Required action
Please repeat every entry, keeping each one exactly the same.

Material shown

=== Begin Enclosure ===

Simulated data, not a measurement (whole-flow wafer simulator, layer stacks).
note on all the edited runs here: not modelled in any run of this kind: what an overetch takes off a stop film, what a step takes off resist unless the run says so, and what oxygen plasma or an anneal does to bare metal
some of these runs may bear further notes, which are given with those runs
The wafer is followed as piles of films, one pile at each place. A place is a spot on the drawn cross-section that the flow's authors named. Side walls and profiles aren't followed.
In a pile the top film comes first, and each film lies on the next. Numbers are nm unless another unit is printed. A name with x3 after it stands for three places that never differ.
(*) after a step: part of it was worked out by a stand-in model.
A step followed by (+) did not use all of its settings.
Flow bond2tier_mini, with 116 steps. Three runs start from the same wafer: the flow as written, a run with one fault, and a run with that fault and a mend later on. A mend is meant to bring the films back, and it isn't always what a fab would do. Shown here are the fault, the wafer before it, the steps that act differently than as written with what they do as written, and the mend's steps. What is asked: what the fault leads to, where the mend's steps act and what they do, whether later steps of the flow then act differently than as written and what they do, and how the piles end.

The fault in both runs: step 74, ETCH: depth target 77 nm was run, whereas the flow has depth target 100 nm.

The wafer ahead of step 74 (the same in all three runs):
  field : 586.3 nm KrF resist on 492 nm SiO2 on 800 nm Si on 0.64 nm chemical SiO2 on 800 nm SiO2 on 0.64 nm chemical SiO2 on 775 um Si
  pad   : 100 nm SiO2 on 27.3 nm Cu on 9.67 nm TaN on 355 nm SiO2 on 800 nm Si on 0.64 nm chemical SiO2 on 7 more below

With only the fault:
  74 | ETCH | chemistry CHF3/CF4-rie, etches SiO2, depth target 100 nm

=== End Enclosure ===

Result
Simulated data, not a measurement (whole-flow wafer simulator, layer stacks).
note on all the edited runs here: not modelled in any run of this kind: what an overetch takes off a stop film, what a step takes off resist unless the run says so, and what oxygen plasma or an anneal does to bare metal
some of these runs may bear further notes, which are given with those runs
The wafer is followed as piles of films, one pile at each place. A place is a spot on the drawn cross-section that the flow's authors named. Side walls and profiles aren't followed.
In a pile the top film comes first, and each film lies on the next. Numbers are nm unless another unit is printed. A name with x3 after it stands for three places that never differ.
(*) after a step: part of it was worked out by a stand-in model.
A step followed by (+) did not use all of its settings.
Flow bond2tier_mini, with 116 steps. Three runs start from the same wafer: the flow as written, a run with one fault, and a run with that fault and a mend later on. A mend is meant to bring the films back, and it isn't always what a fab would do. Shown here are the fault, the wafer before it, the steps that act differently than as written with what they do as written, and the mend's steps. What is asked: what the fault leads to, where the mend's steps act and what they do, whether later steps of the flow then act differently than as written and what they do, and how the piles end.

The fault in both runs: step 74, ETCH: depth target 77 nm was run, whereas the flow has depth target 100 nm.

The wafer ahead of step 74 (the same in all three runs):
  field : 586.3 nm KrF resist on 492 nm SiO2 on 800 nm Si on 0.64 nm chemical SiO2 on 800 nm SiO2 on 0.64 nm chemical SiO2 on 775 um Si
  pad   : 100 nm SiO2 on 27.3 nm Cu on 9.67 nm TaN on 355 nm SiO2 on 800 nm Si on 0.64 nm chemical SiO2 on 7 more below

With only the fault:
  74 | ETCH | chemistry CHF3/CF4-rie, etches SiO2, depth target 100 nm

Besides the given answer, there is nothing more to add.